_REQUIRED ACTION_
Repeat exactly the lines from the start of the records below through the line that contains "note on this", including both.

_DATASET EXTRACT_
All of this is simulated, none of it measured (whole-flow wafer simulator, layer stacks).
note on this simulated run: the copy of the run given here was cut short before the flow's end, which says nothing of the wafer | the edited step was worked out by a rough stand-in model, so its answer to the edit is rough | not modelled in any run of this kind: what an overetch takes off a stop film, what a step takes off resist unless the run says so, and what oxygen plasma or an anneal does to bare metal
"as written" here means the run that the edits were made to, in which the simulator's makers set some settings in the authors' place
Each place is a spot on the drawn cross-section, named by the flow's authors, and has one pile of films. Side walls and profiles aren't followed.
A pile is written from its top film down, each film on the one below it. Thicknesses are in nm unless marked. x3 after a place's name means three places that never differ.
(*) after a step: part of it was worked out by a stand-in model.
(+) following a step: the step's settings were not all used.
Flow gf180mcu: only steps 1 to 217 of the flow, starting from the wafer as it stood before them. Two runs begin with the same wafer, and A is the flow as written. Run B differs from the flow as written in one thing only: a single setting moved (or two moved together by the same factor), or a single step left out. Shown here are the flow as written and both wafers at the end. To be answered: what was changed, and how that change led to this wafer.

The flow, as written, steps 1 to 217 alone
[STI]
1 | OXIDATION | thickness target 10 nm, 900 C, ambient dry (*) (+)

_TASK RESULT_
All of this is simulated, none of it measured (whole-flow wafer simulator, layer stacks).
note on this simulated run: the copy of the run given here was cut short before the flow's end, which says nothing of the wafer | the edited step was worked out by a rough stand-in model, so its answer to the edit is rough | not modelled in any run of this kind: what an overetch takes off a stop film, what a step takes off resist unless the run says so, and what oxygen plasma or an anneal does to bare metal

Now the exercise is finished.